◆ SOURCE MATERIAL
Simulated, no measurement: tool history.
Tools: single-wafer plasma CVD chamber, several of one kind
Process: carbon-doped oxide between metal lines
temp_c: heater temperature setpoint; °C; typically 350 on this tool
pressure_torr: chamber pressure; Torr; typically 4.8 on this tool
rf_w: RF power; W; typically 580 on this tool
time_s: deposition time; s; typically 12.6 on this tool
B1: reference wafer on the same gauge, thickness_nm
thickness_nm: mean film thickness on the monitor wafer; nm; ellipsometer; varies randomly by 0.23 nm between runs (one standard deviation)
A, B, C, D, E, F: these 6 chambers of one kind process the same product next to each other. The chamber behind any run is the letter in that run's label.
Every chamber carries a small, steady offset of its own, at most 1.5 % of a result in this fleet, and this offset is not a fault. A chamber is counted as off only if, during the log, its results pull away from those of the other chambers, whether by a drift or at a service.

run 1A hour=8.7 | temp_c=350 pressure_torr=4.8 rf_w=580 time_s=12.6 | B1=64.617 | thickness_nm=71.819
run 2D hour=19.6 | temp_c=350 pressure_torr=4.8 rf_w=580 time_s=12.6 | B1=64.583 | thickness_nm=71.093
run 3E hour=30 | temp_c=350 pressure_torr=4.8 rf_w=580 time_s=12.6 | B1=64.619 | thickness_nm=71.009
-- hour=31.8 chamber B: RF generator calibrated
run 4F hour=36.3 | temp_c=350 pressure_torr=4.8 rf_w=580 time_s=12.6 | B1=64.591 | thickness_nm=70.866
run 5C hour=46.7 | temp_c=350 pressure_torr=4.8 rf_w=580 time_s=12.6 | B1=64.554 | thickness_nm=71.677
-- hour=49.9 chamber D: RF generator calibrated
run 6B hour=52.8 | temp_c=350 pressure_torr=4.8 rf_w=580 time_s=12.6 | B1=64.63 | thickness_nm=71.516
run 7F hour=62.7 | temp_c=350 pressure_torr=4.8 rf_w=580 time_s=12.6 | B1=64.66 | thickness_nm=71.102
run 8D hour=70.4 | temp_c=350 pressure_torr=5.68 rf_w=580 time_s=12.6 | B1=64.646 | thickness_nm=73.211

◆ REQUIRED ACTION
Would you quote everything above from the line containing "Tools: single-wafer plasma" down to the line containing "run 1A hour=8.7"? Include both of those lines and nothing else.

◆ RESPONSE
Tools: single-wafer plasma CVD chamber, several of one kind
Process: carbon-doped oxide between metal lines
temp_c: heater temperature setpoint; °C; typically 350 on this tool
pressure_torr: chamber pressure; Torr; typically 4.8 on this tool
rf_w: RF power; W; typically 580 on this tool
time_s: deposition time; s; typically 12.6 on this tool
B1: reference wafer on the same gauge, thickness_nm
thickness_nm: mean film thickness on the monitor wafer; nm; ellipsometer; varies randomly by 0.23 nm between runs (one standard deviation)
A, B, C, D, E, F: these 6 chambers of one kind process the same product next to each other. The chamber behind any run is the letter in that run's label.
Every chamber carries a small, steady offset of its own, at most 1.5 % of a result in this fleet, and this offset is not a fault. A chamber is counted as off only if, during the log, its results pull away from those of the other chambers, whether by a drift or at a service.

run 1A hour=8.7 | temp_c=350 pressure_torr=4.8 rf_w=580 time_s=12.6 | B1=64.617 | thickness_nm=71.819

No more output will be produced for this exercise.